+ + +

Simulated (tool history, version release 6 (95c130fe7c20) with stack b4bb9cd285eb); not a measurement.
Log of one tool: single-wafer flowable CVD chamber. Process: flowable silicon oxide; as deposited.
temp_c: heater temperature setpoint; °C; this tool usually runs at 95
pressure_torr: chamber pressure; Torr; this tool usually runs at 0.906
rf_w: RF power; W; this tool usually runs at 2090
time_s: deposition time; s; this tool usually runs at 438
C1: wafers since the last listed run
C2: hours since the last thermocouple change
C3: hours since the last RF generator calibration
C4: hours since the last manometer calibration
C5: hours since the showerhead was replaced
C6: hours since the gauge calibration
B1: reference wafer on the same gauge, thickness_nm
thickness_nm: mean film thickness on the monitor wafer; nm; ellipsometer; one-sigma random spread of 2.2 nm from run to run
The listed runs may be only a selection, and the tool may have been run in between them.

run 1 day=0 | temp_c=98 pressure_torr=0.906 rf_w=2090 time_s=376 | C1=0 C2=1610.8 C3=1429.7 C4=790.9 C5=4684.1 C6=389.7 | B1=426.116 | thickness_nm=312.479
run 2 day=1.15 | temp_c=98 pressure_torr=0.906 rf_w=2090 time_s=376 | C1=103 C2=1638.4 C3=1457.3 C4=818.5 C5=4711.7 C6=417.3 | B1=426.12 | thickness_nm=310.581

+ + +

• Work request
Print the material above verbatim, first line through the line containing "temp_c: heater temperature", both included.

• Response box
Simulated (tool history, version release 6 (95c130fe7c20) with stack b4bb9cd285eb); not a measurement.
Log of one tool: single-wafer flowable CVD chamber. Process: flowable silicon oxide; as deposited.
temp_c: heater temperature setpoint; °C; this tool usually runs at 95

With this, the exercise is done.